## SUPPLIED DATA:
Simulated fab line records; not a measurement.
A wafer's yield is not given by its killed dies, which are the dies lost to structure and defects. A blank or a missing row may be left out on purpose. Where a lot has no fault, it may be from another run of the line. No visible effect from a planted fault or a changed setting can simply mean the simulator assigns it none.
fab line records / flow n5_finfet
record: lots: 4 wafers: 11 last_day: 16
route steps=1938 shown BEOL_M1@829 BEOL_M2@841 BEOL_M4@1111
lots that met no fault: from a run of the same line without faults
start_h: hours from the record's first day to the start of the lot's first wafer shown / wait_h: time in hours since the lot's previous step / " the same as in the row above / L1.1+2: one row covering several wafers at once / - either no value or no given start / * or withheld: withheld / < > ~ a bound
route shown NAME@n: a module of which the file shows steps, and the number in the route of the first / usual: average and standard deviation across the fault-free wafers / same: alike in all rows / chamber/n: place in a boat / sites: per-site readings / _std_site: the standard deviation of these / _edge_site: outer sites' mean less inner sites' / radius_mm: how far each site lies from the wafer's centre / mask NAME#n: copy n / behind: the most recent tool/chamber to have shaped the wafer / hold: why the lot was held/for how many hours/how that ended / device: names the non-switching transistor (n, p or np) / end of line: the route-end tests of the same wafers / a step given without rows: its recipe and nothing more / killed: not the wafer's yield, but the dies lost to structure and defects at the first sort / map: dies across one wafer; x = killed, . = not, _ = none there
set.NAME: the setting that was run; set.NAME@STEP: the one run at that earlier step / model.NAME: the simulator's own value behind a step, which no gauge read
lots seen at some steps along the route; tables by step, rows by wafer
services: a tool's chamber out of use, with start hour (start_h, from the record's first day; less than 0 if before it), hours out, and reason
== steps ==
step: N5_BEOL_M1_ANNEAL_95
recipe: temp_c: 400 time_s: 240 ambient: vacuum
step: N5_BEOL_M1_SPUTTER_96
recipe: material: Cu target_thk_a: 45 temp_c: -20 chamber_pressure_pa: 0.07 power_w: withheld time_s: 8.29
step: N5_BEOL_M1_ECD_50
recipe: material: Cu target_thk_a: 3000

## WORK INSTRUCTION:
Within the data above, the span starting at the line containing "recipe: temp_c: 400" and ending at the line containing "step: N5_BEOL_M1_ECD_50" is to be retyped exactly, with no other lines.

## ANSWER SECTION:
recipe: temp_c: 400 time_s: 240 ambient: vacuum
step: N5_BEOL_M1_SPUTTER_96
recipe: material: Cu target_thk_a: 45 temp_c: -20 chamber_pressure_pa: 0.07 power_w: withheld time_s: 8.29
step: N5_BEOL_M1_ECD_50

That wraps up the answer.